**Recorded data**
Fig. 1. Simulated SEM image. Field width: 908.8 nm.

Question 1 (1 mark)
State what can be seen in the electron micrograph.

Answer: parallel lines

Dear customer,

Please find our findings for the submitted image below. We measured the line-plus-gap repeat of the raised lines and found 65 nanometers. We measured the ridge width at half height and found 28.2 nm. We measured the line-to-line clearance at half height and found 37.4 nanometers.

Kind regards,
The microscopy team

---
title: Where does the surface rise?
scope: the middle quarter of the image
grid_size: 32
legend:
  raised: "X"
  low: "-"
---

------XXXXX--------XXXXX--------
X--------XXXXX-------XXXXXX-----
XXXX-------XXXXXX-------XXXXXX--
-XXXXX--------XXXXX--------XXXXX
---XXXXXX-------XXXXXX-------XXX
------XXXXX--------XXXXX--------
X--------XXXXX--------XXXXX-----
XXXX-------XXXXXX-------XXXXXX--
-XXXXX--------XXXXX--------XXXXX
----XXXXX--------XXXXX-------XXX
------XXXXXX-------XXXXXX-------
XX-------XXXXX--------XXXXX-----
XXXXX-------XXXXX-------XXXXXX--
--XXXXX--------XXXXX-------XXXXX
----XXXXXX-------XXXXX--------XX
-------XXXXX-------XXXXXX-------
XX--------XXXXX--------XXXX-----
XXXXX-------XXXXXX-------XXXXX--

**Action item**
Output the material above exactly. Omit nothing.

**Result**
Fig. 1. Simulated SEM image. Field width: 908.8 nm.

Question 1 (1 mark)
State what can be seen in the electron micrograph.

Answer: parallel lines

Dear customer,

Please find our findings for the submitted image below. We measured the line-plus-gap repeat of the raised lines and found 65 nanometers. We measured the ridge width at half height and found 28.2 nm. We measured the line-to-line clearance at half height and found 37.4 nanometers.

Kind regards,
The microscopy team

---
title: Where does the surface rise?
scope: the middle quarter of the image
grid_size: 32
legend:
  raised: "X"
  low: "-"
---

------XXXXX--------XXXXX--------
X--------XXXXX-------XXXXXX-----
XXXX-------XXXXXX-------XXXXXX--
-XXXXX--------XXXXX--------XXXXX
---XXXXXX-------XXXXXX-------XXX
------XXXXX--------XXXXX--------
X--------XXXXX--------XXXXX-----
XXXX-------XXXXXX-------XXXXXX--
-XXXXX--------XXXXX--------XXXXX
----XXXXX--------XXXXX-------XXX
------XXXXXX-------XXXXXX-------
XX-------XXXXX--------XXXXX-----
XXXXX-------XXXXX-------XXXXXX--
--XXXXX--------XXXXX-------XXXXX
----XXXXXX-------XXXXX--------XX
-------XXXXX-------XXXXXX-------
XX--------XXXXX--------XXXX-----
XXXXX-------XXXXXX-------XXXXX--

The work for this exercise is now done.